◆ ACTION ITEM ◆
Lines from the first one down to the one containing "Measured the period" in the data below are the only ones needed; please return them exactly, both ends included.

◆ DATASET RECORDS ◆
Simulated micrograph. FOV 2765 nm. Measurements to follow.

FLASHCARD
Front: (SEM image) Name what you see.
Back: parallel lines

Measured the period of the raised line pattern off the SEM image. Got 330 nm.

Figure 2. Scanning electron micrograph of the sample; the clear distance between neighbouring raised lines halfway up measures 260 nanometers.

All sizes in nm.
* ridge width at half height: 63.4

◆ ANSWER SPACE ◆
Simulated micrograph. FOV 2765 nm. Measurements to follow.

FLASHCARD
Front: (SEM image) Name what you see.
Back: parallel lines

Measured the period of the raised line pattern off the SEM image. Got 330 nm.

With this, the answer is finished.